────────────────────────────────────────
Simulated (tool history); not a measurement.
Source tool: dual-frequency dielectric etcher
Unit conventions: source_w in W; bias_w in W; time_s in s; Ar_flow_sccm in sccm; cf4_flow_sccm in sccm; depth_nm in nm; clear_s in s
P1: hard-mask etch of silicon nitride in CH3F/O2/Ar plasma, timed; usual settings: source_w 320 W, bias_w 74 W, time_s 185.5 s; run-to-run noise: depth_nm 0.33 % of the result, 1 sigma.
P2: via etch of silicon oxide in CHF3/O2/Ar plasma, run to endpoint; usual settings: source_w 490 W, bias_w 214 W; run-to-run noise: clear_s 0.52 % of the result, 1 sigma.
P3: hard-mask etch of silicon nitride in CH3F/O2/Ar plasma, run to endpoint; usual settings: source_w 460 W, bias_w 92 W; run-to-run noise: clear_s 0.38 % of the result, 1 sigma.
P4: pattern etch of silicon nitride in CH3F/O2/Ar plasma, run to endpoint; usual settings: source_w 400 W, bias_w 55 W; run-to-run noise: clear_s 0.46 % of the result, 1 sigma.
────────────────────────────────────────

Activity.
Look above for the line holding "P1: hard-mask etch", then set down exactly that line and every line after it up to and including the line holding "P3: hard-mask etch", with nothing else.

Expected answer.
P1: hard-mask etch of silicon nitride in CH3F/O2/Ar plasma, timed; usual settings: source_w 320 W, bias_w 74 W, time_s 185.5 s; run-to-run noise: depth_nm 0.33 % of the result, 1 sigma.
P2: via etch of silicon oxide in CHF3/O2/Ar plasma, run to endpoint; usual settings: source_w 490 W, bias_w 214 W; run-to-run noise: clear_s 0.52 % of the result, 1 sigma.
P3: hard-mask etch of silicon nitride in CH3F/O2/Ar plasma, run to endpoint; usual settings: source_w 460 W, bias_w 92 W; run-to-run noise: clear_s 0.38 % of the result, 1 sigma.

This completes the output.